> Entries supplied:
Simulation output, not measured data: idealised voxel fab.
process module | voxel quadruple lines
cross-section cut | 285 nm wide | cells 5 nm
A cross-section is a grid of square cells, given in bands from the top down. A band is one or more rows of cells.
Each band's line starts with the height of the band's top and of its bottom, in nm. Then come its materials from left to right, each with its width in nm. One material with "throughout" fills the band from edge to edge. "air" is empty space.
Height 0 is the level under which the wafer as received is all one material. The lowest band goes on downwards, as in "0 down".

> Activity:
Your answer should be the full set of records above, restated exactly.

> Task answer:
Simulation output, not measured data: idealised voxel fab.
process module | voxel quadruple lines
cross-section cut | 285 nm wide | cells 5 nm
A cross-section is a grid of square cells, given in bands from the top down. A band is one or more rows of cells.
Each band's line starts with the height of the band's top and of its bottom, in nm. Then come its materials from left to right, each with its width in nm. One material with "throughout" fills the band from edge to edge. "air" is empty space.
Height 0 is the level under which the wafer as received is all one material. The lowest band goes on downwards, as in "0 down".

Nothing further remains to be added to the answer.